(RECORDED DATA)

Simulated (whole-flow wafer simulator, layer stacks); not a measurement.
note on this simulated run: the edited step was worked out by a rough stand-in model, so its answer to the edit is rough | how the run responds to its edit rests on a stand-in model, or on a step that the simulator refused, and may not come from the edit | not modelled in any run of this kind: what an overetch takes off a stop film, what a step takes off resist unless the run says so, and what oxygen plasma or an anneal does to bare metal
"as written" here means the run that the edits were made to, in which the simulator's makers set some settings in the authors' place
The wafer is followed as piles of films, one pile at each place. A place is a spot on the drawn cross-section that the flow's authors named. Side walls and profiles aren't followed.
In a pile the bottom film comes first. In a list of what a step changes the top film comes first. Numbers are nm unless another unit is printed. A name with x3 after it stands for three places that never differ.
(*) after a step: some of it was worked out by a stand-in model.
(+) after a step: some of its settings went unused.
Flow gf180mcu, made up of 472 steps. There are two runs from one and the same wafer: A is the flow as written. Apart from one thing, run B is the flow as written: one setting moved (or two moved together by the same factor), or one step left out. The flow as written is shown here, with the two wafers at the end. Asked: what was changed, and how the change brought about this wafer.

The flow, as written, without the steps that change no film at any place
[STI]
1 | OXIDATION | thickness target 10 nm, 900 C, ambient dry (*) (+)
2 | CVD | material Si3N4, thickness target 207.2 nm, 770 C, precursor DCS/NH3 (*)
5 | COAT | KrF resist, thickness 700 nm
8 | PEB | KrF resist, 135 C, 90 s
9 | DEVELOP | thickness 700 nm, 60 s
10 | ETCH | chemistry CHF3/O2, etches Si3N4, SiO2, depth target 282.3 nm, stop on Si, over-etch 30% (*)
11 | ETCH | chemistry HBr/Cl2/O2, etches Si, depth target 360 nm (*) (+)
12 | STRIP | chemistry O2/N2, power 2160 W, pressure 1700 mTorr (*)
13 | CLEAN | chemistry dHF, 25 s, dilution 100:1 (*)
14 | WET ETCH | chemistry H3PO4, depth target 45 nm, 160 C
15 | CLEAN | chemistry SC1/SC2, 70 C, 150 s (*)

(End RECORDED DATA)

What is needed is an exact copy of the lines above, from the one containing "(*) after a" through the one containing "(+) after a", with nothing added.

(*) after a step: some of it was worked out by a stand-in model.
(+) after a step: some of its settings went unused.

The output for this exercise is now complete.